_Assignment_
All entries below are to be retyped in full, precisely as they appear.

_Data provided_
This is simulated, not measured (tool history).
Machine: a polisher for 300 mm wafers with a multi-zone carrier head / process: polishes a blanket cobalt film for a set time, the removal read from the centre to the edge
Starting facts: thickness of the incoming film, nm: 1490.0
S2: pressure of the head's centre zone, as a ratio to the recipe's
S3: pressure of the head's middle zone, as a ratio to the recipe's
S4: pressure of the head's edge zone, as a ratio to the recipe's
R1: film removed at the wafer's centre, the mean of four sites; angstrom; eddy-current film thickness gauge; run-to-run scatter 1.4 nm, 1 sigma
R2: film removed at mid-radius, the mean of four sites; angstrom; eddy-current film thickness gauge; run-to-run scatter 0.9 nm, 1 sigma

_Result_
This is simulated, not measured (tool history).
Machine: a polisher for 300 mm wafers with a multi-zone carrier head / process: polishes a blanket cobalt film for a set time, the removal read from the centre to the edge
Starting facts: thickness of the incoming film, nm: 1490.0
S2: pressure of the head's centre zone, as a ratio to the recipe's
S3: pressure of the head's middle zone, as a ratio to the recipe's
S4: pressure of the head's edge zone, as a ratio to the recipe's
R1: film removed at the wafer's centre, the mean of four sites; angstrom; eddy-current film thickness gauge; run-to-run scatter 1.4 nm, 1 sigma
R2: film removed at mid-radius, the mean of four sites; angstrom; eddy-current film thickness gauge; run-to-run scatter 0.9 nm, 1 sigma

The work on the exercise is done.